::: Records shown
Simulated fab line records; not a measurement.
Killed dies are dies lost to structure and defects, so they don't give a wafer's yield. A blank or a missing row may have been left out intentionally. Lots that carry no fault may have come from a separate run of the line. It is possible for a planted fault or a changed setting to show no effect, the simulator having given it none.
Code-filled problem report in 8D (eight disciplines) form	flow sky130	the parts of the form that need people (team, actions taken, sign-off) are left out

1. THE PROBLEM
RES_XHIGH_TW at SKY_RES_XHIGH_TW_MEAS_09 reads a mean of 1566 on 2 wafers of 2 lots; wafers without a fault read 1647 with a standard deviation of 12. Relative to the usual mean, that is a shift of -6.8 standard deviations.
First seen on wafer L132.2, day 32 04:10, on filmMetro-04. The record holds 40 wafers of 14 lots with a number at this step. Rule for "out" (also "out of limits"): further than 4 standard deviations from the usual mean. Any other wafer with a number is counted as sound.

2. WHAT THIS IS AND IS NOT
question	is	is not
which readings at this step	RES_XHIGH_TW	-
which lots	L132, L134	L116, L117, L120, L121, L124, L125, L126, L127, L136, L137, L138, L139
::::::

■ Activity: Could you return, word for word, only the lines running from the first line of the material above to the line that contains "Killed dies are", inclusive?

■ Exercise solution:
Simulated fab line records; not a measurement.
Killed dies are dies lost to structure and defects, so they don't give a wafer's yield. A blank or a missing row may have been left out intentionally. Lots that carry no fault may have come from a separate run of the line. It is possible for a planted fault or a changed setting to show no effect, the simulator having given it none.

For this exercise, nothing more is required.